> [Action item]:
Give back exactly the lines of the data below, starting with the line that has "edge, units nm." and going on through the line that has "overlay nm: how".

> [Information]:
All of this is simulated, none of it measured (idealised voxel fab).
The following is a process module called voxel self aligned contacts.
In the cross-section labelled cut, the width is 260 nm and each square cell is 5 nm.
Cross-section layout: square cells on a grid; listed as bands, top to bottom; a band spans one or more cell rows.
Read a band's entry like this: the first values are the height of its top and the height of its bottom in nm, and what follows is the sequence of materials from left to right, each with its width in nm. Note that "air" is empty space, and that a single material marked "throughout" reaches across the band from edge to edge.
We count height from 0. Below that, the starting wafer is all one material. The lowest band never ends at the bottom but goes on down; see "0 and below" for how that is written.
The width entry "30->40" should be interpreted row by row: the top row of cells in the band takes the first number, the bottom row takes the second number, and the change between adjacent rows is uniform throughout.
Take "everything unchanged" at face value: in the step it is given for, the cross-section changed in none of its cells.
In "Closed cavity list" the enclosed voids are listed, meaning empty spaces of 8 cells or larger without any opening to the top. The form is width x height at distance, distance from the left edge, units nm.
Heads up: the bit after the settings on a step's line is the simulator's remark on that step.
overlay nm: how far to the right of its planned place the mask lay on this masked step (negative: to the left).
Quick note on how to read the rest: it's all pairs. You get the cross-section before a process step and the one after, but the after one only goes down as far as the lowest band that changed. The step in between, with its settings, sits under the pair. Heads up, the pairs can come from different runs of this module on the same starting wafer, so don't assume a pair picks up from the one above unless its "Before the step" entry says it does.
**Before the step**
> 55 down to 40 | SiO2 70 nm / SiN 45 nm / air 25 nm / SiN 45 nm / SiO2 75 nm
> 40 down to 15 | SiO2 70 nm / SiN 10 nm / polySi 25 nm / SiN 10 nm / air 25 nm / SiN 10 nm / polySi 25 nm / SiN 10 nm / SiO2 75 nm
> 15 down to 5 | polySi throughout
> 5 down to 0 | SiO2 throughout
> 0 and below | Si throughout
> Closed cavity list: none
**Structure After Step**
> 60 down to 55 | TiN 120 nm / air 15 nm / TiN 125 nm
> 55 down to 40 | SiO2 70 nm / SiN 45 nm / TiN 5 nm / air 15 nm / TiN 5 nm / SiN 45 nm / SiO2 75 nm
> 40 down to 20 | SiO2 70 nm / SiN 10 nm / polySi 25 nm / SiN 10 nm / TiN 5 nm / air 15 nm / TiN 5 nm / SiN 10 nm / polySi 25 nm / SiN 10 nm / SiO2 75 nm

> [Your solution]:
In "Closed cavity list" the enclosed voids are listed, meaning empty spaces of 8 cells or larger without any opening to the top. The form is width x height at distance, distance from the left edge, units nm.
Heads up: the bit after the settings on a step's line is the simulator's remark on that step.
overlay nm: how far to the right of its planned place the mask lay on this masked step (negative: to the left).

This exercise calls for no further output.